* **Work item**:
All of the data below is to be output exactly as written.

* **Record extracts**:
------------------------------------------------
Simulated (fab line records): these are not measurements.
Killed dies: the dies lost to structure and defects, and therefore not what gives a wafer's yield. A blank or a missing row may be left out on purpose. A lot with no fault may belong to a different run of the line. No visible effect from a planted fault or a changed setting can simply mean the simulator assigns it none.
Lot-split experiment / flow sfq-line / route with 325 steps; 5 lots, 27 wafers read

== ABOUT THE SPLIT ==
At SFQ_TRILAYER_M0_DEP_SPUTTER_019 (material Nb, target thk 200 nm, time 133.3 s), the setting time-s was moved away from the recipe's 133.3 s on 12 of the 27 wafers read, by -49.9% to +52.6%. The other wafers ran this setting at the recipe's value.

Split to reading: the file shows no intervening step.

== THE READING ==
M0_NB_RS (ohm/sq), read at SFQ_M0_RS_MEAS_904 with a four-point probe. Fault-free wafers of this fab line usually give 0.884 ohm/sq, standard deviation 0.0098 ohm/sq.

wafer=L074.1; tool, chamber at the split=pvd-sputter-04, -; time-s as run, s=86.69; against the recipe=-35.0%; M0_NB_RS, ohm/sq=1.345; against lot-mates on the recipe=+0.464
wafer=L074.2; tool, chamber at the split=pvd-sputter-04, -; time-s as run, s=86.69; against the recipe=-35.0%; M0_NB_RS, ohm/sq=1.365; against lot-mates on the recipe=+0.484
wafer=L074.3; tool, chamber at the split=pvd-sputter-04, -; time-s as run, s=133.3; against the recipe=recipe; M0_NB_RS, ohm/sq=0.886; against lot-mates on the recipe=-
------------------------------------------------

* **Worked solution**:
Simulated (fab line records): these are not measurements.
Killed dies: the dies lost to structure and defects, and therefore not what gives a wafer's yield. A blank or a missing row may be left out on purpose. A lot with no fault may belong to a different run of the line. No visible effect from a planted fault or a changed setting can simply mean the simulator assigns it none.
Lot-split experiment / flow sfq-line / route with 325 steps; 5 lots, 27 wafers read

== ABOUT THE SPLIT ==
At SFQ_TRILAYER_M0_DEP_SPUTTER_019 (material Nb, target thk 200 nm, time 133.3 s), the setting time-s was moved away from the recipe's 133.3 s on 12 of the 27 wafers read, by -49.9% to +52.6%. The other wafers ran this setting at the recipe's value.

Split to reading: the file shows no intervening step.

== THE READING ==
M0_NB_RS (ohm/sq), read at SFQ_M0_RS_MEAS_904 with a four-point probe. Fault-free wafers of this fab line usually give 0.884 ohm/sq, standard deviation 0.0098 ohm/sq.

wafer=L074.1; tool, chamber at the split=pvd-sputter-04, -; time-s as run, s=86.69; against the recipe=-35.0%; M0_NB_RS, ohm/sq=1.345; against lot-mates on the recipe=+0.464
wafer=L074.2; tool, chamber at the split=pvd-sputter-04, -; time-s as run, s=86.69; against the recipe=-35.0%; M0_NB_RS, ohm/sq=1.365; against lot-mates on the recipe=+0.484
wafer=L074.3; tool, chamber at the split=pvd-sputter-04, -; time-s as run, s=133.3; against the recipe=recipe; M0_NB_RS, ohm/sq=0.886; against lot-mates on the recipe=-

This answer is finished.